● **Assignment**
Output all entries below exactly as they are given.

• • •
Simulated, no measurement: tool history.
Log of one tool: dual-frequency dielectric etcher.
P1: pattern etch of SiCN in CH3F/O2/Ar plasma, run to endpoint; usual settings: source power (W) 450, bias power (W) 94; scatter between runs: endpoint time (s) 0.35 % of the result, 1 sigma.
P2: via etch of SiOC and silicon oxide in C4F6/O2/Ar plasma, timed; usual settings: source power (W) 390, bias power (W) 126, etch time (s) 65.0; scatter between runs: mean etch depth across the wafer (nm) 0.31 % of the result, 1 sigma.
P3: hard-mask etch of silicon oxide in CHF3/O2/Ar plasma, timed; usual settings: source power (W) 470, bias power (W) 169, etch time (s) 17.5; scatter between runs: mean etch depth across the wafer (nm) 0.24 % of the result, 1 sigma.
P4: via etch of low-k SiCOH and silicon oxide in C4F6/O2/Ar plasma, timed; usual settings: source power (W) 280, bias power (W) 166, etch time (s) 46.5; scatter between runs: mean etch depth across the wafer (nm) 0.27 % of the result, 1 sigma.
• • •

● **Exercise result**
Simulated, no measurement: tool history.
Log of one tool: dual-frequency dielectric etcher.
P1: pattern etch of SiCN in CH3F/O2/Ar plasma, run to endpoint; usual settings: source power (W) 450, bias power (W) 94; scatter between runs: endpoint time (s) 0.35 % of the result, 1 sigma.
P2: via etch of SiOC and silicon oxide in C4F6/O2/Ar plasma, timed; usual settings: source power (W) 390, bias power (W) 126, etch time (s) 65.0; scatter between runs: mean etch depth across the wafer (nm) 0.31 % of the result, 1 sigma.
P3: hard-mask etch of silicon oxide in CHF3/O2/Ar plasma, timed; usual settings: source power (W) 470, bias power (W) 169, etch time (s) 17.5; scatter between runs: mean etch depth across the wafer (nm) 0.24 % of the result, 1 sigma.
P4: via etch of low-k SiCOH and silicon oxide in C4F6/O2/Ar plasma, timed; usual settings: source power (W) 280, bias power (W) 166, etch time (s) 46.5; scatter between runs: mean etch depth across the wafer (nm) 0.27 % of the result, 1 sigma.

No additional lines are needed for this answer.